▬▬▬▬▬▬

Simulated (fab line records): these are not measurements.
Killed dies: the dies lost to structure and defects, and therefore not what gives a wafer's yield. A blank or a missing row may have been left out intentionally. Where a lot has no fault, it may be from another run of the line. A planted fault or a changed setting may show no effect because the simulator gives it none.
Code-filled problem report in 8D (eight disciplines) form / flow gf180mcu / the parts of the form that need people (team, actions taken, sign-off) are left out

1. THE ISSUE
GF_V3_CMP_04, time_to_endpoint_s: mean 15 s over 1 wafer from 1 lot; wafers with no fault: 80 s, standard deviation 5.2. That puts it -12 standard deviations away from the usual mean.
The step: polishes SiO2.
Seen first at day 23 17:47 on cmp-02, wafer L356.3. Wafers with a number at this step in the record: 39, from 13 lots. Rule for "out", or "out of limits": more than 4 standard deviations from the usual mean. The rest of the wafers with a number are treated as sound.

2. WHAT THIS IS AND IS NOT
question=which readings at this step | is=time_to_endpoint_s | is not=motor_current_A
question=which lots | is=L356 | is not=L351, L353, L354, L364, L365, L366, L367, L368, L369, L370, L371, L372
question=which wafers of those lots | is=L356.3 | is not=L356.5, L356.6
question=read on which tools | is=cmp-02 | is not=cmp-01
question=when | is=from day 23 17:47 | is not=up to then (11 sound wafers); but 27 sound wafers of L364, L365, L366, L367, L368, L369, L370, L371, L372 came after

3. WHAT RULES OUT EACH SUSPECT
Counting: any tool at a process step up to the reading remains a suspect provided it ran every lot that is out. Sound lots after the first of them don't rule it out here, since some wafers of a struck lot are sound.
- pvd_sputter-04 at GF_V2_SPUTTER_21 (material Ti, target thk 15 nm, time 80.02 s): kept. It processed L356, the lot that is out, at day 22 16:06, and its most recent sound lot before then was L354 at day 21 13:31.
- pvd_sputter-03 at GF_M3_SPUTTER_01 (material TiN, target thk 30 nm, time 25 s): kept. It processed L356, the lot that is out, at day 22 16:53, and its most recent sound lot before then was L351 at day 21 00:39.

▬▬▬▬▬▬

=== Task item ===
Exactly the lines running from the top of the records to the line that contains "Counting: any tool", inclusive, must be set down, and nothing more.

=== Task solution ===
Simulated (fab line records): these are not measurements.
Killed dies: the dies lost to structure and defects, and therefore not what gives a wafer's yield. A blank or a missing row may have been left out intentionally. Where a lot has no fault, it may be from another run of the line. A planted fault or a changed setting may show no effect because the simulator gives it none.
Code-filled problem report in 8D (eight disciplines) form / flow gf180mcu / the parts of the form that need people (team, actions taken, sign-off) are left out

1. THE ISSUE
GF_V3_CMP_04, time_to_endpoint_s: mean 15 s over 1 wafer from 1 lot; wafers with no fault: 80 s, standard deviation 5.2. That puts it -12 standard deviations away from the usual mean.
The step: polishes SiO2.
Seen first at day 23 17:47 on cmp-02, wafer L356.3. Wafers with a number at this step in the record: 39, from 13 lots. Rule for "out", or "out of limits": more than 4 standard deviations from the usual mean. The rest of the wafers with a number are treated as sound.

2. WHAT THIS IS AND IS NOT
question=which readings at this step | is=time_to_endpoint_s | is not=motor_current_A
question=which lots | is=L356 | is not=L351, L353, L354, L364, L365, L366, L367, L368, L369, L370, L371, L372
question=which wafers of those lots | is=L356.3 | is not=L356.5, L356.6
question=read on which tools | is=cmp-02 | is not=cmp-01
question=when | is=from day 23 17:47 | is not=up to then (11 sound wafers); but 27 sound wafers of L364, L365, L366, L367, L368, L369, L370, L371, L372 came after

3. WHAT RULES OUT EACH SUSPECT
Counting: any tool at a process step up to the reading remains a suspect provided it ran every lot that is out. Sound lots after the first of them don't rule it out here, since some wafers of a struck lot are sound.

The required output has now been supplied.